Provided material —
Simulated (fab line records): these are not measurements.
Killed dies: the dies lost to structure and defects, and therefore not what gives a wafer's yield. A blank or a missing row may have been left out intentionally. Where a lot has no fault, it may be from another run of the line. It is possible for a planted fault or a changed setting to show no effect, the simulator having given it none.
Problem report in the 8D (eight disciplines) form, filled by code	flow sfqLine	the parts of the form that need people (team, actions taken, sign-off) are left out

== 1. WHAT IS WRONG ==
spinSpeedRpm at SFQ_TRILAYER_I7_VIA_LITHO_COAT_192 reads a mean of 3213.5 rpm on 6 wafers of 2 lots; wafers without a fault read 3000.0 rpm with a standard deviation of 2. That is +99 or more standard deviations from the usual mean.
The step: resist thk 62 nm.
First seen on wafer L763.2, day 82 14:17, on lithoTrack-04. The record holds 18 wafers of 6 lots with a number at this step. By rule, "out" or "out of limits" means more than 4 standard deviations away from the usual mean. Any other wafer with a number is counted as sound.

Work task —
Restate every line of the data above exactly as it was written.

Written response —
Simulated (fab line records): these are not measurements.
Killed dies: the dies lost to structure and defects, and therefore not what gives a wafer's yield. A blank or a missing row may have been left out intentionally. Where a lot has no fault, it may be from another run of the line. It is possible for a planted fault or a changed setting to show no effect, the simulator having given it none.
Problem report in the 8D (eight disciplines) form, filled by code	flow sfqLine	the parts of the form that need people (team, actions taken, sign-off) are left out

== 1. WHAT IS WRONG ==
spinSpeedRpm at SFQ_TRILAYER_I7_VIA_LITHO_COAT_192 reads a mean of 3213.5 rpm on 6 wafers of 2 lots; wafers without a fault read 3000.0 rpm with a standard deviation of 2. That is +99 or more standard deviations from the usual mean.
The step: resist thk 62 nm.
First seen on wafer L763.2, day 82 14:17, on lithoTrack-04. The record holds 18 wafers of 6 lots with a number at this step. By rule, "out" or "out of limits" means more than 4 standard deviations away from the usual mean. Any other wafer with a number is counted as sound.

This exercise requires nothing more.